▸ Source material:
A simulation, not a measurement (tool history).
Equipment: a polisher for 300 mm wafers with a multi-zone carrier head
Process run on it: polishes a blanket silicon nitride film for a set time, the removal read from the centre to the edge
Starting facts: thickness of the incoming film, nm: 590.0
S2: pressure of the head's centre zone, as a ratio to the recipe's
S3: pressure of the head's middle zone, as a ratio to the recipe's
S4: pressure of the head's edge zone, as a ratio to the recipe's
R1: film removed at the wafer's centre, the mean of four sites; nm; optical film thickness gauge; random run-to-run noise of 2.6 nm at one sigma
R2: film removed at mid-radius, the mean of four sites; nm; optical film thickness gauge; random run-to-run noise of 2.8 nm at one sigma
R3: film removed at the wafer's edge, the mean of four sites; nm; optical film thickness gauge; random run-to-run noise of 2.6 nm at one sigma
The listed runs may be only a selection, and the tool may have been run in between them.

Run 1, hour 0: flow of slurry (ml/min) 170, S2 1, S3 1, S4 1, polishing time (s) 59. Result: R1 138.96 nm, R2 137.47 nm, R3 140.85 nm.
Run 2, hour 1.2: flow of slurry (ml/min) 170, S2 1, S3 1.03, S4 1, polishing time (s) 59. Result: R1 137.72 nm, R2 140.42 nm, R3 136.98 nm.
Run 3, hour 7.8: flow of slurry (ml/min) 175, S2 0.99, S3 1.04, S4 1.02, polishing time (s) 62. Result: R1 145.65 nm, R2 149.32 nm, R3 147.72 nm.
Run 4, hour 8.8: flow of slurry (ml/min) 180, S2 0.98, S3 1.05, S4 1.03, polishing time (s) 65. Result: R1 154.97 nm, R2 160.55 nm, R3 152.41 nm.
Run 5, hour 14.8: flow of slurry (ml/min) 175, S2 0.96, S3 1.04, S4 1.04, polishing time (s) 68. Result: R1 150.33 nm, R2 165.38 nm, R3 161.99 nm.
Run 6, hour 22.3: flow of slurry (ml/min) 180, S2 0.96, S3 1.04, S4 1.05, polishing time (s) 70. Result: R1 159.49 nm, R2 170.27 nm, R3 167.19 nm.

▸ Activity: Using the data above, repeat exactly the lines that begin at the line with "The listed runs" and end at the line with "Run 5, hour", both ends included.

▸ Exercise answer:
The listed runs may be only a selection, and the tool may have been run in between them.

Run 1, hour 0: flow of slurry (ml/min) 170, S2 1, S3 1, S4 1, polishing time (s) 59. Result: R1 138.96 nm, R2 137.47 nm, R3 140.85 nm.
Run 2, hour 1.2: flow of slurry (ml/min) 170, S2 1, S3 1.03, S4 1, polishing time (s) 59. Result: R1 137.72 nm, R2 140.42 nm, R3 136.98 nm.
Run 3, hour 7.8: flow of slurry (ml/min) 175, S2 0.99, S3 1.04, S4 1.02, polishing time (s) 62. Result: R1 145.65 nm, R2 149.32 nm, R3 147.72 nm.
Run 4, hour 8.8: flow of slurry (ml/min) 180, S2 0.98, S3 1.05, S4 1.03, polishing time (s) 65. Result: R1 154.97 nm, R2 160.55 nm, R3 152.41 nm.
Run 5, hour 14.8: flow of slurry (ml/min) 175, S2 0.96, S3 1.04, S4 1.04, polishing time (s) 68. Result: R1 150.33 nm, R2 165.38 nm, R3 161.99 nm.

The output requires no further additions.